□ □ □ □ □ □ □

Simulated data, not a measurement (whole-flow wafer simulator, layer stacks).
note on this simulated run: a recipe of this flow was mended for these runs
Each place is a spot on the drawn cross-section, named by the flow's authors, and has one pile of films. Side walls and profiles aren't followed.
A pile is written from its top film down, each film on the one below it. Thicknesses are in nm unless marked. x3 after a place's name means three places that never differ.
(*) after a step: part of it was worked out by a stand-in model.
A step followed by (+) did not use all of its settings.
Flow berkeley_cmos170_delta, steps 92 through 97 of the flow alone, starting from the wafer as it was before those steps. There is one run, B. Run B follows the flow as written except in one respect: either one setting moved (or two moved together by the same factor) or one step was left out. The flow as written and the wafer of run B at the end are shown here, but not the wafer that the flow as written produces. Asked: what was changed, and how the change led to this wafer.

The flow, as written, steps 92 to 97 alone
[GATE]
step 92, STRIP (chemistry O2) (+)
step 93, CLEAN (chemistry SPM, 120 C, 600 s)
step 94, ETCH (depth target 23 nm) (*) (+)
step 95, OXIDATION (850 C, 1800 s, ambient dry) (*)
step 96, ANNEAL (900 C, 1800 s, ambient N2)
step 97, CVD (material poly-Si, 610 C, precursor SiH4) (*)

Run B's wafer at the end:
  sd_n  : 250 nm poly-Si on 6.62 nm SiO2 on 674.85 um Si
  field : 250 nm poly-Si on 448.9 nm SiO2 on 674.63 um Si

□ □ □ □ □ □ □

* WORK ORDER *
Exactly as written, repeat the lines from the start of the listing through the line containing "step 95, OXIDATION", both included.

* EXERCISE OUTPUT *
Simulated data, not a measurement (whole-flow wafer simulator, layer stacks).
note on this simulated run: a recipe of this flow was mended for these runs
Each place is a spot on the drawn cross-section, named by the flow's authors, and has one pile of films. Side walls and profiles aren't followed.
A pile is written from its top film down, each film on the one below it. Thicknesses are in nm unless marked. x3 after a place's name means three places that never differ.
(*) after a step: part of it was worked out by a stand-in model.
A step followed by (+) did not use all of its settings.
Flow berkeley_cmos170_delta, steps 92 through 97 of the flow alone, starting from the wafer as it was before those steps. There is one run, B. Run B follows the flow as written except in one respect: either one setting moved (or two moved together by the same factor) or one step was left out. The flow as written and the wafer of run B at the end are shown here, but not the wafer that the flow as written produces. Asked: what was changed, and how the change led to this wafer.

The flow, as written, steps 92 to 97 alone
[GATE]
step 92, STRIP (chemistry O2) (+)
step 93, CLEAN (chemistry SPM, 120 C, 600 s)
step 94, ETCH (depth target 23 nm) (*) (+)
step 95, OXIDATION (850 C, 1800 s, ambient dry) (*)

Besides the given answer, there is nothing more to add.